§ **Brief**
Each record is to be duplicated exactly, with nothing added.

§ **Supplied entries**
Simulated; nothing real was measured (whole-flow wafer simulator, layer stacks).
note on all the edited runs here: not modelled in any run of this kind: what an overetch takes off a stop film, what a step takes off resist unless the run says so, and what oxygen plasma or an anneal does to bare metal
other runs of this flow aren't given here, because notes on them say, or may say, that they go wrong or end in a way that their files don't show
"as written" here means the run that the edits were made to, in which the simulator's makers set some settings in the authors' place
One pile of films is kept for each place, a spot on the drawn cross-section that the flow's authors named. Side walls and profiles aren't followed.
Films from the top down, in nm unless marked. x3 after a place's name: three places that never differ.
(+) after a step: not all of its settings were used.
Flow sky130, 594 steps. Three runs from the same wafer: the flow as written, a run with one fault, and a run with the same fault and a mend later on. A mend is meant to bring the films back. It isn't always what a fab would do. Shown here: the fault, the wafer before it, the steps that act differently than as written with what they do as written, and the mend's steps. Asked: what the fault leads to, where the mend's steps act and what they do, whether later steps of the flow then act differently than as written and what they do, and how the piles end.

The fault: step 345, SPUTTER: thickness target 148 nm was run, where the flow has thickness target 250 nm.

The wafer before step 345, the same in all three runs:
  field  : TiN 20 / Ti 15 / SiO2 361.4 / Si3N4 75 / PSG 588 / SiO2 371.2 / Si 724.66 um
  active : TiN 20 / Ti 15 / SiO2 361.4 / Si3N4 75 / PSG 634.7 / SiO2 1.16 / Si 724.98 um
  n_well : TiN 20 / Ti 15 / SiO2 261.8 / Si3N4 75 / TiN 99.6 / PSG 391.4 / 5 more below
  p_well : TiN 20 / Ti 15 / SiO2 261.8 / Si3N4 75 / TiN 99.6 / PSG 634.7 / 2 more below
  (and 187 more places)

§ **Written response**
Simulated; nothing real was measured (whole-flow wafer simulator, layer stacks).
note on all the edited runs here: not modelled in any run of this kind: what an overetch takes off a stop film, what a step takes off resist unless the run says so, and what oxygen plasma or an anneal does to bare metal
other runs of this flow aren't given here, because notes on them say, or may say, that they go wrong or end in a way that their files don't show
"as written" here means the run that the edits were made to, in which the simulator's makers set some settings in the authors' place
One pile of films is kept for each place, a spot on the drawn cross-section that the flow's authors named. Side walls and profiles aren't followed.
Films from the top down, in nm unless marked. x3 after a place's name: three places that never differ.
(+) after a step: not all of its settings were used.
Flow sky130, 594 steps. Three runs from the same wafer: the flow as written, a run with one fault, and a run with the same fault and a mend later on. A mend is meant to bring the films back. It isn't always what a fab would do. Shown here: the fault, the wafer before it, the steps that act differently than as written with what they do as written, and the mend's steps. Asked: what the fault leads to, where the mend's steps act and what they do, whether later steps of the flow then act differently than as written and what they do, and how the piles end.

The fault: step 345, SPUTTER: thickness target 148 nm was run, where the flow has thickness target 250 nm.

The wafer before step 345, the same in all three runs:
  field  : TiN 20 / Ti 15 / SiO2 361.4 / Si3N4 75 / PSG 588 / SiO2 371.2 / Si 724.66 um
  active : TiN 20 / Ti 15 / SiO2 361.4 / Si3N4 75 / PSG 634.7 / SiO2 1.16 / Si 724.98 um
  n_well : TiN 20 / Ti 15 / SiO2 261.8 / Si3N4 75 / TiN 99.6 / PSG 391.4 / 5 more below
  p_well : TiN 20 / Ti 15 / SiO2 261.8 / Si3N4 75 / TiN 99.6 / PSG 634.7 / 2 more below
  (and 187 more places)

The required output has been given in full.